### Exercise
Stop after the line with "Process: etch of"; until then, please copy every line of the records word for word from the first.

### Information given
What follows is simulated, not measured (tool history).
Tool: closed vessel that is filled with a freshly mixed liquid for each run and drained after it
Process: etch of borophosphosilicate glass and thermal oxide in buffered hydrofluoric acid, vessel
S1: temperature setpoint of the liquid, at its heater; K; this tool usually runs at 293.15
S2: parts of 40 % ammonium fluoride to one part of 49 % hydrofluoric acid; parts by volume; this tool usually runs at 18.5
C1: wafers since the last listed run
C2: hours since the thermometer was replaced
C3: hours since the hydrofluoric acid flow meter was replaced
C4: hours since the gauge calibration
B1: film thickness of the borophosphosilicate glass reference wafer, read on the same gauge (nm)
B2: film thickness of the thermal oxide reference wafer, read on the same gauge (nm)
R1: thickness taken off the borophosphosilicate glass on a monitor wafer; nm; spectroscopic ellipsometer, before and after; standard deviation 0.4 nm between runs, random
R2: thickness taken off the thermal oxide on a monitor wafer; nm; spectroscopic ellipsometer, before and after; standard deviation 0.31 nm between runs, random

### Response area
What follows is simulated, not measured (tool history).
Tool: closed vessel that is filled with a freshly mixed liquid for each run and drained after it
Process: etch of borophosphosilicate glass and thermal oxide in buffered hydrofluoric acid, vessel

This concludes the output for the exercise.